TASK ITEM: Give back exactly the lines that run from the beginning of the entries to the line containing "Every chamber carries", both included, and nothing else.

INFORMATION:
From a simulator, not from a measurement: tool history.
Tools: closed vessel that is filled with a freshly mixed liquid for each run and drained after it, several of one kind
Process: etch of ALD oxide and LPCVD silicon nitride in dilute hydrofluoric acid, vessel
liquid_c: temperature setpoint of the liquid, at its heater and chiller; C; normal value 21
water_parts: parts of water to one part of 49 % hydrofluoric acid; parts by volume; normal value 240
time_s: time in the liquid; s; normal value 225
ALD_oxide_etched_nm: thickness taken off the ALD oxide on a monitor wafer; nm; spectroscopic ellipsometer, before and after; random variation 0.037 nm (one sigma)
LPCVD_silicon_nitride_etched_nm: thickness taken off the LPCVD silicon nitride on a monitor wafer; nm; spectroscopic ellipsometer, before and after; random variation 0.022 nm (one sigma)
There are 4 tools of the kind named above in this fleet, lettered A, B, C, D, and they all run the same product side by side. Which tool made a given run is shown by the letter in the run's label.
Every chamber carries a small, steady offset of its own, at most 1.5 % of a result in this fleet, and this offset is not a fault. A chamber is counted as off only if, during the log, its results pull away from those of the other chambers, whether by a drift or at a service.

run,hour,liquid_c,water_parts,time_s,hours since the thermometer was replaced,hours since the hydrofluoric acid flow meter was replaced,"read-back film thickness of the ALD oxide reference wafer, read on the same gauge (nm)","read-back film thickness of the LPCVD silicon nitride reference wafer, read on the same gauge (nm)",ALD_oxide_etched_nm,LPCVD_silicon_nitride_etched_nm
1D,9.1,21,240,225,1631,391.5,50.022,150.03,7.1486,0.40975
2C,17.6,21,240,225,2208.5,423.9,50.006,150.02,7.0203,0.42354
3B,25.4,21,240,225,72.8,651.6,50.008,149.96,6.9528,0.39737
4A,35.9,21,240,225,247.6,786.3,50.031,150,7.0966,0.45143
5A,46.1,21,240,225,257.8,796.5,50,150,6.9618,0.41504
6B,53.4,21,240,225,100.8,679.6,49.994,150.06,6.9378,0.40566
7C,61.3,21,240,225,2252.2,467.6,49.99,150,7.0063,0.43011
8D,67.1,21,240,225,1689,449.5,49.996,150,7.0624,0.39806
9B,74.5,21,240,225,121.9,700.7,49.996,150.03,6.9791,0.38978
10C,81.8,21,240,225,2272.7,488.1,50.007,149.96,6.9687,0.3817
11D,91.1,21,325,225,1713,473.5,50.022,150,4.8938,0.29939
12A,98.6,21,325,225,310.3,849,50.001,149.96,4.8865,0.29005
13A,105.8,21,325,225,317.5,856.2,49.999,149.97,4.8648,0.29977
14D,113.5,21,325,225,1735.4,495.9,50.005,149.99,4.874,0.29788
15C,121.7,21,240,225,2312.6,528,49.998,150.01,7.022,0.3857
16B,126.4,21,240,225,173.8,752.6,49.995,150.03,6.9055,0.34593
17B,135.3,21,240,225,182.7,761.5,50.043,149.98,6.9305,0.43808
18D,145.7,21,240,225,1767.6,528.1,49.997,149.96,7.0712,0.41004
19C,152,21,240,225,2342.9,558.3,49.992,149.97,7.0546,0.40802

TASK RESPONSE:
From a simulator, not from a measurement: tool history.
Tools: closed vessel that is filled with a freshly mixed liquid for each run and drained after it, several of one kind
Process: etch of ALD oxide and LPCVD silicon nitride in dilute hydrofluoric acid, vessel
liquid_c: temperature setpoint of the liquid, at its heater and chiller; C; normal value 21
water_parts: parts of water to one part of 49 % hydrofluoric acid; parts by volume; normal value 240
time_s: time in the liquid; s; normal value 225
ALD_oxide_etched_nm: thickness taken off the ALD oxide on a monitor wafer; nm; spectroscopic ellipsometer, before and after; random variation 0.037 nm (one sigma)
LPCVD_silicon_nitride_etched_nm: thickness taken off the LPCVD silicon nitride on a monitor wafer; nm; spectroscopic ellipsometer, before and after; random variation 0.022 nm (one sigma)
There are 4 tools of the kind named above in this fleet, lettered A, B, C, D, and they all run the same product side by side. Which tool made a given run is shown by the letter in the run's label.
Every chamber carries a small, steady offset of its own, at most 1.5 % of a result in this fleet, and this offset is not a fault. A chamber is counted as off only if, during the log, its results pull away from those of the other chambers, whether by a drift or at a service.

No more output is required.